• • • • •
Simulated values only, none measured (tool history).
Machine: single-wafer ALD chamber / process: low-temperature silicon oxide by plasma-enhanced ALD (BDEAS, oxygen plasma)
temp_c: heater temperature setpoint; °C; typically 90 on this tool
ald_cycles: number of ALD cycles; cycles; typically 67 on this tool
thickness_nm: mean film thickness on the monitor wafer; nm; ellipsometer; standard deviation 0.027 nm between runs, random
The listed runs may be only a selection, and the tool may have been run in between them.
• • • • •

Work instruction:
Your task is to reproduce the entire listing exactly as it appears.

Result:
Simulated values only, none measured (tool history).
Machine: single-wafer ALD chamber / process: low-temperature silicon oxide by plasma-enhanced ALD (BDEAS, oxygen plasma)
temp_c: heater temperature setpoint; °C; typically 90 on this tool
ald_cycles: number of ALD cycles; cycles; typically 67 on this tool
thickness_nm: mean film thickness on the monitor wafer; nm; ellipsometer; standard deviation 0.027 nm between runs, random
The listed runs may be only a selection, and the tool may have been run in between them.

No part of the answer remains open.